▶ [WORK ORDER] Copy out the first line of the listing and every line after it, exactly, until you have copied the line containing "Best wishes".

:::::
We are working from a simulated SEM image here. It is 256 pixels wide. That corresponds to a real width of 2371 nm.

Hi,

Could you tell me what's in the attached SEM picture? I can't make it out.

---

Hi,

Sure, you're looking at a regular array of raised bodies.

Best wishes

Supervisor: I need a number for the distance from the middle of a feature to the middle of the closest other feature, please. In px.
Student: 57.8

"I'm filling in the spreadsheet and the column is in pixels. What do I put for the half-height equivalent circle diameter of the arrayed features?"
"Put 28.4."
:::::

▶ [WRITTEN ANSWER]
We are working from a simulated SEM image here. It is 256 pixels wide. That corresponds to a real width of 2371 nm.

Hi,

Could you tell me what's in the attached SEM picture? I can't make it out.

---

Hi,

Sure, you're looking at a regular array of raised bodies.

Best wishes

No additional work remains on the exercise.